________________________
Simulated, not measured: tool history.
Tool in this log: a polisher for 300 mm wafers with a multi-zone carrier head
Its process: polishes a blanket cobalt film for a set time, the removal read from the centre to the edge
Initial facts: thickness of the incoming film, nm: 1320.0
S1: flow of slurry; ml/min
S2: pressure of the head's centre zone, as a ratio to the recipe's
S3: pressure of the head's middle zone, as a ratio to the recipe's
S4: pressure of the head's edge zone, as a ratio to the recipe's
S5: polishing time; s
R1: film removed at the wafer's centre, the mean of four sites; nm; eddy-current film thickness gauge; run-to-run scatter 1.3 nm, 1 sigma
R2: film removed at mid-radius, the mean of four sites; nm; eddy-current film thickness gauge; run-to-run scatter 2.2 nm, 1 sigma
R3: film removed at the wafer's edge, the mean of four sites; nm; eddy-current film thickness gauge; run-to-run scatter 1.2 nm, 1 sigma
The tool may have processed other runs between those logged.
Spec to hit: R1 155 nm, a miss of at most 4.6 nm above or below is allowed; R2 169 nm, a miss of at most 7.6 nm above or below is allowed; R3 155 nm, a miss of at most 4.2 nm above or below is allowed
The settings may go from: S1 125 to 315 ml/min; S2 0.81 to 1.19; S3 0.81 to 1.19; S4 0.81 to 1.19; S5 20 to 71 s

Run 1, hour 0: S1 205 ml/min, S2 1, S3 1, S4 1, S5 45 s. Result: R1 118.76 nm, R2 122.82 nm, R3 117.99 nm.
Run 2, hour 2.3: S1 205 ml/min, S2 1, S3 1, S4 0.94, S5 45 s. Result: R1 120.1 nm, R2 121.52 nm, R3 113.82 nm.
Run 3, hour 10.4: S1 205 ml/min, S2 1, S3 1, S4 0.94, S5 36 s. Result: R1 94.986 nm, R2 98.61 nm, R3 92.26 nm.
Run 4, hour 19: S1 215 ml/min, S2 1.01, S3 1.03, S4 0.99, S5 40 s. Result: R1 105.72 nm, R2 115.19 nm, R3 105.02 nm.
________________________

## WORK INSTRUCTION
Return word for word the lines above from the line with "The tool may" to the line with "Run 3, hour", including both and leaving out all others.

## REPLY
The tool may have processed other runs between those logged.
Spec to hit: R1 155 nm, a miss of at most 4.6 nm above or below is allowed; R2 169 nm, a miss of at most 7.6 nm above or below is allowed; R3 155 nm, a miss of at most 4.2 nm above or below is allowed
The settings may go from: S1 125 to 315 ml/min; S2 0.81 to 1.19; S3 0.81 to 1.19; S4 0.81 to 1.19; S5 20 to 71 s

Run 1, hour 0: S1 205 ml/min, S2 1, S3 1, S4 1, S5 45 s. Result: R1 118.76 nm, R2 122.82 nm, R3 117.99 nm.
Run 2, hour 2.3: S1 205 ml/min, S2 1, S3 1, S4 0.94, S5 45 s. Result: R1 120.1 nm, R2 121.52 nm, R3 113.82 nm.
Run 3, hour 10.4: S1 205 ml/min, S2 1, S3 1, S4 0.94, S5 36 s. Result: R1 94.986 nm, R2 98.61 nm, R3 92.26 nm.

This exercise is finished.